#### EXERCISE DATA ####

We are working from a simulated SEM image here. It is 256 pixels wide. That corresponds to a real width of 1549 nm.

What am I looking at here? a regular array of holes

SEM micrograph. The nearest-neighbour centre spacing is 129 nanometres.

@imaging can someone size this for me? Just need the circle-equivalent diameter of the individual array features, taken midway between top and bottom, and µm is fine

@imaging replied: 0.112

####

• _ACTIVITY_: Output all records verbatim.

• _EXERCISE SOLUTION_:
We are working from a simulated SEM image here. It is 256 pixels wide. That corresponds to a real width of 1549 nm.

What am I looking at here? a regular array of holes

SEM micrograph. The nearest-neighbour centre spacing is 129 nanometres.

@imaging can someone size this for me? Just need the circle-equivalent diameter of the individual array features, taken midway between top and bottom, and µm is fine

@imaging replied: 0.112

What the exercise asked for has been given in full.